▶ _Listed entries_:
Segment Open
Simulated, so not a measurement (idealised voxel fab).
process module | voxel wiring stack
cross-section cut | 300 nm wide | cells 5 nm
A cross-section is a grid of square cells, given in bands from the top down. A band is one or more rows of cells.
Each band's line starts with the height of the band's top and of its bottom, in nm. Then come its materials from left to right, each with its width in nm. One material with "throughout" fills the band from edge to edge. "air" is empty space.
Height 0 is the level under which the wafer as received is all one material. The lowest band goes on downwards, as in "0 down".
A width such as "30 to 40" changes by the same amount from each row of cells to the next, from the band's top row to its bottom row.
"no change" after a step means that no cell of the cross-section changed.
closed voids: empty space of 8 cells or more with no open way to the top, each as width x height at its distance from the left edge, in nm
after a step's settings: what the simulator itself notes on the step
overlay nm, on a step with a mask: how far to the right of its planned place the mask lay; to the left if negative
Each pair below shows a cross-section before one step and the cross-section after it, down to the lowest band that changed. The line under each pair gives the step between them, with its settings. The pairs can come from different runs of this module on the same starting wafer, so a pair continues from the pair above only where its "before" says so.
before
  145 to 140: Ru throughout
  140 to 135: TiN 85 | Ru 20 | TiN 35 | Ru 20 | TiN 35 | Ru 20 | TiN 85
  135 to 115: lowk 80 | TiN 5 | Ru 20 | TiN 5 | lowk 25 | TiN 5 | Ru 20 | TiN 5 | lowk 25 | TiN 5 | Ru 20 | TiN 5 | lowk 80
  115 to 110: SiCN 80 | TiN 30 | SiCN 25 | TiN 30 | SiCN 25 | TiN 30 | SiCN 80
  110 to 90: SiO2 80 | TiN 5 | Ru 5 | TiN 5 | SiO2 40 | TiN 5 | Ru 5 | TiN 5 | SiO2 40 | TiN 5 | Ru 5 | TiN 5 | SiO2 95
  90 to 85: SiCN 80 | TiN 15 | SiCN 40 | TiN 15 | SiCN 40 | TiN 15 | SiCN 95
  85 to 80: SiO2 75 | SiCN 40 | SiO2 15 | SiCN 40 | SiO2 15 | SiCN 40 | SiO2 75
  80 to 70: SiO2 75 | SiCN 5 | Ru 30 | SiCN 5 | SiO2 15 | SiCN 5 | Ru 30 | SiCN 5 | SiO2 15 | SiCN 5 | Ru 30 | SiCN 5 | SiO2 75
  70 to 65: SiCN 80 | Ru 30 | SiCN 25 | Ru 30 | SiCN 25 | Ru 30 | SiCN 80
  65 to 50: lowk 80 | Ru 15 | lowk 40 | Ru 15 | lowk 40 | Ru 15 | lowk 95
Segment Closed

▶ _Activity_: Whatever else the listing above holds, retype exactly only the lines from the one containing "85 to 80: SiO2" to the one containing "70 to 65: SiCN", both ends kept.

▶ _Your solution_:
  85 to 80: SiO2 75 | SiCN 40 | SiO2 15 | SiCN 40 | SiO2 15 | SiCN 40 | SiO2 75
  80 to 70: SiO2 75 | SiCN 5 | Ru 30 | SiCN 5 | SiO2 15 | SiCN 5 | Ru 30 | SiCN 5 | SiO2 15 | SiCN 5 | Ru 30 | SiCN 5 | SiO2 75
  70 to 65: SiCN 80 | Ru 30 | SiCN 25 | Ru 30 | SiCN 25 | Ru 30 | SiCN 80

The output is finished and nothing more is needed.